Once you have read the listing, write it all out exactly.

START DATA SECTION
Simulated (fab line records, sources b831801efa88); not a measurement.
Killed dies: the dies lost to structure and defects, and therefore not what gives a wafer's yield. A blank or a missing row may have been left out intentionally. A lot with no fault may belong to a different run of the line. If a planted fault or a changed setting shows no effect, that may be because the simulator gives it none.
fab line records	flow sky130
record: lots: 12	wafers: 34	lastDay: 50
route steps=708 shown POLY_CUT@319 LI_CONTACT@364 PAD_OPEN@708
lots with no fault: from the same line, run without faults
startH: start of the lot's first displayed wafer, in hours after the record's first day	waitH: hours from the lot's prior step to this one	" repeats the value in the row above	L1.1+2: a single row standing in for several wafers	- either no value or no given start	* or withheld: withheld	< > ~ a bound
END DATA SECTION

**RESPONSE BOX:**
Simulated (fab line records, sources b831801efa88); not a measurement.
Killed dies: the dies lost to structure and defects, and therefore not what gives a wafer's yield. A blank or a missing row may have been left out intentionally. A lot with no fault may belong to a different run of the line. If a planted fault or a changed setting shows no effect, that may be because the simulator gives it none.
fab line records	flow sky130
record: lots: 12	wafers: 34	lastDay: 50
route steps=708 shown POLY_CUT@319 LI_CONTACT@364 PAD_OPEN@708
lots with no fault: from the same line, run without faults
startH: start of the lot's first displayed wafer, in hours after the record's first day	waitH: hours from the lot's prior step to this one	" repeats the value in the row above	L1.1+2: a single row standing in for several wafers	- either no value or no given start	* or withheld: withheld	< > ~ a bound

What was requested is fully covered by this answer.